Exercise:
Please write out exactly, and only, the lines from the first in the material below to the line containing "The area-equivalent diameter", both included.

::::
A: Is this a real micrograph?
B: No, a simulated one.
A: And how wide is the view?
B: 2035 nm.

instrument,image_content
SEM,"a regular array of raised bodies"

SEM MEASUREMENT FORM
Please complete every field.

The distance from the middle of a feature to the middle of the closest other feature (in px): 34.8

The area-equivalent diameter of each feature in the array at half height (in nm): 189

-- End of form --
::::

Exercise answer:
A: Is this a real micrograph?
B: No, a simulated one.
A: And how wide is the view?
B: 2035 nm.

instrument,image_content
SEM,"a regular array of raised bodies"

SEM MEASUREMENT FORM
Please complete every field.

The distance from the middle of a feature to the middle of the closest other feature (in px): 34.8

The area-equivalent diameter of each feature in the array at half height (in nm): 189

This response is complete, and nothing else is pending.